Excerpted data:
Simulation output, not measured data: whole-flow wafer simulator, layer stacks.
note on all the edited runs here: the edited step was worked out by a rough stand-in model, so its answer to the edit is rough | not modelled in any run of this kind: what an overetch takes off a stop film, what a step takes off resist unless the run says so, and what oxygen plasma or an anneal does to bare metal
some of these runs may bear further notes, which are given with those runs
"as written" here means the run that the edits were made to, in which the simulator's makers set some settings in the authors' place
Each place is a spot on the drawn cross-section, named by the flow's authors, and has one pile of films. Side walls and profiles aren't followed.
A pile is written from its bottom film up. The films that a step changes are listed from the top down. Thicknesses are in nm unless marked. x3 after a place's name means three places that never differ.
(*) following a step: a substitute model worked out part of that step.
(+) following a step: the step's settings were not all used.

Work item: Please return all of the entries above, exactly and completely.

Exercise result:
Simulation output, not measured data: whole-flow wafer simulator, layer stacks.
note on all the edited runs here: the edited step was worked out by a rough stand-in model, so its answer to the edit is rough | not modelled in any run of this kind: what an overetch takes off a stop film, what a step takes off resist unless the run says so, and what oxygen plasma or an anneal does to bare metal
some of these runs may bear further notes, which are given with those runs
"as written" here means the run that the edits were made to, in which the simulator's makers set some settings in the authors' place
Each place is a spot on the drawn cross-section, named by the flow's authors, and has one pile of films. Side walls and profiles aren't followed.
A pile is written from its bottom film up. The films that a step changes are listed from the top down. Thicknesses are in nm unless marked. x3 after a place's name means three places that never differ.
(*) following a step: a substitute model worked out part of that step.
(+) following a step: the step's settings were not all used.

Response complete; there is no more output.